(DATASET EXTRACT begins)

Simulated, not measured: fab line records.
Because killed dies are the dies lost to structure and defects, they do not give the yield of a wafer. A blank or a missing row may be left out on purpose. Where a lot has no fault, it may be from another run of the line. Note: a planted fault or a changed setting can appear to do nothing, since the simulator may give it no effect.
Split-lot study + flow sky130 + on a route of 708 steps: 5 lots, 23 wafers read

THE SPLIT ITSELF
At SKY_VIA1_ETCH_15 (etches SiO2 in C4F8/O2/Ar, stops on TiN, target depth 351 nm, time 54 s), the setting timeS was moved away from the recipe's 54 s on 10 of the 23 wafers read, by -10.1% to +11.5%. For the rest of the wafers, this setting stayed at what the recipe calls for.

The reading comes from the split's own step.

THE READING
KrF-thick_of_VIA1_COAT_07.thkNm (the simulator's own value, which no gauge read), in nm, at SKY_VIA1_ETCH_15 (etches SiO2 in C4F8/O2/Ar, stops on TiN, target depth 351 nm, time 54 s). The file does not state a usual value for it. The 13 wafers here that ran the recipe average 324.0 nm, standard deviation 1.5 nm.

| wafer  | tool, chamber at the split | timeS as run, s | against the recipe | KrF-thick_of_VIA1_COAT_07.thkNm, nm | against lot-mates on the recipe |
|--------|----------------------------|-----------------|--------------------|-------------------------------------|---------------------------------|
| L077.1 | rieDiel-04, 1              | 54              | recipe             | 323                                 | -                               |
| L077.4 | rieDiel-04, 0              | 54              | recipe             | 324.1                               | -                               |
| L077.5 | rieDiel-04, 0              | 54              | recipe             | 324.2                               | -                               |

(DATASET EXTRACT ends)

EXERCISE
The data must be output in full, exactly as given.

REPLY
Simulated, not measured: fab line records.
Because killed dies are the dies lost to structure and defects, they do not give the yield of a wafer. A blank or a missing row may be left out on purpose. Where a lot has no fault, it may be from another run of the line. Note: a planted fault or a changed setting can appear to do nothing, since the simulator may give it no effect.
Split-lot study + flow sky130 + on a route of 708 steps: 5 lots, 23 wafers read

THE SPLIT ITSELF
At SKY_VIA1_ETCH_15 (etches SiO2 in C4F8/O2/Ar, stops on TiN, target depth 351 nm, time 54 s), the setting timeS was moved away from the recipe's 54 s on 10 of the 23 wafers read, by -10.1% to +11.5%. For the rest of the wafers, this setting stayed at what the recipe calls for.

The reading comes from the split's own step.

THE READING
KrF-thick_of_VIA1_COAT_07.thkNm (the simulator's own value, which no gauge read), in nm, at SKY_VIA1_ETCH_15 (etches SiO2 in C4F8/O2/Ar, stops on TiN, target depth 351 nm, time 54 s). The file does not state a usual value for it. The 13 wafers here that ran the recipe average 324.0 nm, standard deviation 1.5 nm.

| wafer  | tool, chamber at the split | timeS as run, s | against the recipe | KrF-thick_of_VIA1_COAT_07.thkNm, nm | against lot-mates on the recipe |
|--------|----------------------------|-----------------|--------------------|-------------------------------------|---------------------------------|
| L077.1 | rieDiel-04, 1              | 54              | recipe             | 323                                 | -                               |
| L077.4 | rieDiel-04, 0              | 54              | recipe             | 324.1                               | -                               |
| L077.5 | rieDiel-04, 0              | 54              | recipe             | 324.2                               | -                               |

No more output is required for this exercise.